Record excerpts Start Marker
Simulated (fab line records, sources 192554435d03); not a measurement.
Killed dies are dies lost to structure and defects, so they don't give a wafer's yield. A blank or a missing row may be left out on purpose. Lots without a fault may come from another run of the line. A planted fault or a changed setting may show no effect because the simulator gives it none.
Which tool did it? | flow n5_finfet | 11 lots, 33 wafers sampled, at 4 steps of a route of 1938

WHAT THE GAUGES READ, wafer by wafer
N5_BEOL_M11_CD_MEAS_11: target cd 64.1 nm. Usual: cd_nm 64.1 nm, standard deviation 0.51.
Record excerpts End Marker

*Requirement:* An exact copy of every record is needed.

*Exercise result:*
Simulated (fab line records, sources 192554435d03); not a measurement.
Killed dies are dies lost to structure and defects, so they don't give a wafer's yield. A blank or a missing row may be left out on purpose. Lots without a fault may come from another run of the line. A planted fault or a changed setting may show no effect because the simulator gives it none.
Which tool did it? | flow n5_finfet | 11 lots, 33 wafers sampled, at 4 steps of a route of 1938

WHAT THE GAUGES READ, wafer by wafer
N5_BEOL_M11_CD_MEAS_11: target cd 64.1 nm. Usual: cd_nm 64.1 nm, standard deviation 0.51.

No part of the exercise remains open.